(STORED DATA):
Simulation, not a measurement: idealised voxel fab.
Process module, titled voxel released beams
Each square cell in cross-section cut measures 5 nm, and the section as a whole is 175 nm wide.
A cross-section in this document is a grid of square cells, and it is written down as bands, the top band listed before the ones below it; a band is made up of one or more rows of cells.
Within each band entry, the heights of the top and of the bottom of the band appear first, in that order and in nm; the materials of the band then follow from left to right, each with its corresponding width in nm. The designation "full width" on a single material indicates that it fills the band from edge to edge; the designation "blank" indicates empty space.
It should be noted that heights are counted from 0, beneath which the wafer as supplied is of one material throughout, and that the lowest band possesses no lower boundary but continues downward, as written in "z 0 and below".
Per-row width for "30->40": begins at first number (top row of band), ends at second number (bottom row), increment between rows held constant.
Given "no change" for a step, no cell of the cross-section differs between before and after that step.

(WORK TASK):
Using the records above, restate word for word the lines from the one with "Process module, titled voxel released beams" through the one with "Per-row width for", both included.

(YOUR SOLUTION):
Process module, titled voxel released beams
Each square cell in cross-section cut measures 5 nm, and the section as a whole is 175 nm wide.
A cross-section in this document is a grid of square cells, and it is written down as bands, the top band listed before the ones below it; a band is made up of one or more rows of cells.
Within each band entry, the heights of the top and of the bottom of the band appear first, in that order and in nm; the materials of the band then follow from left to right, each with its corresponding width in nm. The designation "full width" on a single material indicates that it fills the band from edge to edge; the designation "blank" indicates empty space.
It should be noted that heights are counted from 0, beneath which the wafer as supplied is of one material throughout, and that the lowest band possesses no lower boundary but continues downward, as written in "z 0 and below".
Per-row width for "30->40": begins at first number (top row of band), ends at second number (bottom row), increment between rows held constant.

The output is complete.